**ACTIVITY**
Reproduce the material that follows, keeping every line exactly as it is.

**RAW DATA**
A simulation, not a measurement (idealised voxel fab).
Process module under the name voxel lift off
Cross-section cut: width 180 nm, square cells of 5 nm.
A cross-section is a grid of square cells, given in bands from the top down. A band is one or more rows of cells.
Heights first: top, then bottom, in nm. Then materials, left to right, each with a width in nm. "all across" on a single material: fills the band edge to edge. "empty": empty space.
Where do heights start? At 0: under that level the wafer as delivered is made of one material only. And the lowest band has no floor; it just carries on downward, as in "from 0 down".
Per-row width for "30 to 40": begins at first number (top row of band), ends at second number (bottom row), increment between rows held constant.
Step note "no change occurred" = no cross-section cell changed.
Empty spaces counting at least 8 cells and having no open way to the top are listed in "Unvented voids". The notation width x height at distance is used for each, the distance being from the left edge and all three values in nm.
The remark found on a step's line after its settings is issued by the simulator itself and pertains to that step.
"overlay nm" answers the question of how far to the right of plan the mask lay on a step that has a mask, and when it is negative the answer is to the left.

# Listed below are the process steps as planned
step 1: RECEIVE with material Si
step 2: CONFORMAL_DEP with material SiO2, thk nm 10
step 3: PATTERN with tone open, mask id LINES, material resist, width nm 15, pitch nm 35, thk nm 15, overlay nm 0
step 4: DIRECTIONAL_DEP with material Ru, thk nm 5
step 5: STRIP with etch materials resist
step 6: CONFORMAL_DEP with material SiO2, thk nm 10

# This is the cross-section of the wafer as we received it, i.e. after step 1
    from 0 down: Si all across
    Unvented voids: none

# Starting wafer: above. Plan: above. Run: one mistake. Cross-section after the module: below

**RESPONSE**
A simulation, not a measurement (idealised voxel fab).
Process module under the name voxel lift off
Cross-section cut: width 180 nm, square cells of 5 nm.
A cross-section is a grid of square cells, given in bands from the top down. A band is one or more rows of cells.
Heights first: top, then bottom, in nm. Then materials, left to right, each with a width in nm. "all across" on a single material: fills the band edge to edge. "empty": empty space.
Where do heights start? At 0: under that level the wafer as delivered is made of one material only. And the lowest band has no floor; it just carries on downward, as in "from 0 down".
Per-row width for "30 to 40": begins at first number (top row of band), ends at second number (bottom row), increment between rows held constant.
Step note "no change occurred" = no cross-section cell changed.
Empty spaces counting at least 8 cells and having no open way to the top are listed in "Unvented voids". The notation width x height at distance is used for each, the distance being from the left edge and all three values in nm.
The remark found on a step's line after its settings is issued by the simulator itself and pertains to that step.
"overlay nm" answers the question of how far to the right of plan the mask lay on a step that has a mask, and when it is negative the answer is to the left.

# Listed below are the process steps as planned
step 1: RECEIVE with material Si
step 2: CONFORMAL_DEP with material SiO2, thk nm 10
step 3: PATTERN with tone open, mask id LINES, material resist, width nm 15, pitch nm 35, thk nm 15, overlay nm 0
step 4: DIRECTIONAL_DEP with material Ru, thk nm 5
step 5: STRIP with etch materials resist
step 6: CONFORMAL_DEP with material SiO2, thk nm 10

# This is the cross-section of the wafer as we received it, i.e. after step 1
    from 0 down: Si all across
    Unvented voids: none

# Starting wafer: above. Plan: above. Run: one mistake. Cross-section after the module: below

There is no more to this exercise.